» **Task item**: Starting with the line that contains "route steps=1938 shown" and stopping after the line that contains "route shown NAME@n: NAME", copy the entries below exactly. Include nothing else.

[Dataset excerpts]

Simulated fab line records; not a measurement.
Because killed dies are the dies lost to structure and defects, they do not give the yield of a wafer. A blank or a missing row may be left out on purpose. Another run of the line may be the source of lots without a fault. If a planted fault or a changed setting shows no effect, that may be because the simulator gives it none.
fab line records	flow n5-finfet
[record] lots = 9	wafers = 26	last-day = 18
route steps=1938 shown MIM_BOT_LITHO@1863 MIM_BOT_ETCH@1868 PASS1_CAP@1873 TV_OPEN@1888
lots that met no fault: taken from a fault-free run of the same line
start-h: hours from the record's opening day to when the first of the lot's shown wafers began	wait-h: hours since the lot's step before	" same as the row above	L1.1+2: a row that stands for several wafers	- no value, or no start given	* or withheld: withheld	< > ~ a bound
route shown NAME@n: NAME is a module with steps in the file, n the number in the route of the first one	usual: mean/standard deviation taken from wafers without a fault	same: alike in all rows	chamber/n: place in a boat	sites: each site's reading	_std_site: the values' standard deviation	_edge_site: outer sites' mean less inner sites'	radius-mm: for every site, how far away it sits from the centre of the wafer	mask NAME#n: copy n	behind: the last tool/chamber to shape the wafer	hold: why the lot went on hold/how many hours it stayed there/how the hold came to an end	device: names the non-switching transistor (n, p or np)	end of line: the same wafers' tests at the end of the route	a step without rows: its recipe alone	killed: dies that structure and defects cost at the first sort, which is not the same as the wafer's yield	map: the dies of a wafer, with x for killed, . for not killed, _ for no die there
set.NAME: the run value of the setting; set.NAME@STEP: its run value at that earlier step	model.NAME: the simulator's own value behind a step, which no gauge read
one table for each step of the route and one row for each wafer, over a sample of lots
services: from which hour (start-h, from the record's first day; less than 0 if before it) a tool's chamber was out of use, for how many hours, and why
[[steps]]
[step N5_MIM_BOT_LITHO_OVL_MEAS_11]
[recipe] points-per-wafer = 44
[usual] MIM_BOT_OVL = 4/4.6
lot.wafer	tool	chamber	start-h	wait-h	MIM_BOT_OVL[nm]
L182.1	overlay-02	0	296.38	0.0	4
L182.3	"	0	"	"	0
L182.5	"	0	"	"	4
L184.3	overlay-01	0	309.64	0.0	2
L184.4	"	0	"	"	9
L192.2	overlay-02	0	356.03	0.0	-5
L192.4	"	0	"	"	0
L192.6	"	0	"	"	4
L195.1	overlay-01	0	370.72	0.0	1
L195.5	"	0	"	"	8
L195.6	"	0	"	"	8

[/Dataset excerpts]

» **Answer section**:
route steps=1938 shown MIM_BOT_LITHO@1863 MIM_BOT_ETCH@1868 PASS1_CAP@1873 TV_OPEN@1888
lots that met no fault: taken from a fault-free run of the same line
start-h: hours from the record's opening day to when the first of the lot's shown wafers began	wait-h: hours since the lot's step before	" same as the row above	L1.1+2: a row that stands for several wafers	- no value, or no start given	* or withheld: withheld	< > ~ a bound
route shown NAME@n: NAME is a module with steps in the file, n the number in the route of the first one	usual: mean/standard deviation taken from wafers without a fault	same: alike in all rows	chamber/n: place in a boat	sites: each site's reading	_std_site: the values' standard deviation	_edge_site: outer sites' mean less inner sites'	radius-mm: for every site, how far away it sits from the centre of the wafer	mask NAME#n: copy n	behind: the last tool/chamber to shape the wafer	hold: why the lot went on hold/how many hours it stayed there/how the hold came to an end	device: names the non-switching transistor (n, p or np)	end of line: the same wafers' tests at the end of the route	a step without rows: its recipe alone	killed: dies that structure and defects cost at the first sort, which is not the same as the wafer's yield	map: the dies of a wafer, with x for killed, . for not killed, _ for no die there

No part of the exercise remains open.